-- Work task --
Repeat every record below exactly as written.

-- Data --
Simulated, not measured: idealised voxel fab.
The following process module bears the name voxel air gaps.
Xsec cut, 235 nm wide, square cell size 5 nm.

-- Task output --
Simulated, not measured: idealised voxel fab.
The following process module bears the name voxel air gaps.
Xsec cut, 235 nm wide, square cell size 5 nm.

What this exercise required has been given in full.